▸ **SUPPLIED INFORMATION**:
= Beginning of Section =

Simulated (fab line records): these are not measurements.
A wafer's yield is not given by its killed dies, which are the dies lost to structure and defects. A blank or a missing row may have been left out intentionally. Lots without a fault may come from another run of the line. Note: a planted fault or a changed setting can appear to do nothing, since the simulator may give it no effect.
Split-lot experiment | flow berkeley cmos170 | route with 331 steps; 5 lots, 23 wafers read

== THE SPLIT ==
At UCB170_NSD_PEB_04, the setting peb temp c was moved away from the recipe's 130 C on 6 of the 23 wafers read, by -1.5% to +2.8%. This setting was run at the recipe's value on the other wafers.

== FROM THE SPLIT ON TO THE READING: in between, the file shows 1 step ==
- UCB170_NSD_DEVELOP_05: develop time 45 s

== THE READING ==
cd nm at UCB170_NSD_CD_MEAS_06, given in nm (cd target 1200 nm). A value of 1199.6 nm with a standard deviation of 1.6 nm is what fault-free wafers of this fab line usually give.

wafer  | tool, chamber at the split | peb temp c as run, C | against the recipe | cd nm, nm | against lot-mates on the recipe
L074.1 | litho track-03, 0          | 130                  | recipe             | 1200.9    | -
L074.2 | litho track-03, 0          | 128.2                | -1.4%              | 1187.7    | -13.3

= End of Section =

▸ **BRIEF**: The complete material above is to be retyped word for word.

▸ **TASK RESULT**:
Simulated (fab line records): these are not measurements.
A wafer's yield is not given by its killed dies, which are the dies lost to structure and defects. A blank or a missing row may have been left out intentionally. Lots without a fault may come from another run of the line. Note: a planted fault or a changed setting can appear to do nothing, since the simulator may give it no effect.
Split-lot experiment | flow berkeley cmos170 | route with 331 steps; 5 lots, 23 wafers read

== THE SPLIT ==
At UCB170_NSD_PEB_04, the setting peb temp c was moved away from the recipe's 130 C on 6 of the 23 wafers read, by -1.5% to +2.8%. This setting was run at the recipe's value on the other wafers.

== FROM THE SPLIT ON TO THE READING: in between, the file shows 1 step ==
- UCB170_NSD_DEVELOP_05: develop time 45 s

== THE READING ==
cd nm at UCB170_NSD_CD_MEAS_06, given in nm (cd target 1200 nm). A value of 1199.6 nm with a standard deviation of 1.6 nm is what fault-free wafers of this fab line usually give.

wafer  | tool, chamber at the split | peb temp c as run, C | against the recipe | cd nm, nm | against lot-mates on the recipe
L074.1 | litho track-03, 0          | 130                  | recipe             | 1200.9    | -
L074.2 | litho track-03, 0          | 128.2                | -1.4%              | 1187.7    | -13.3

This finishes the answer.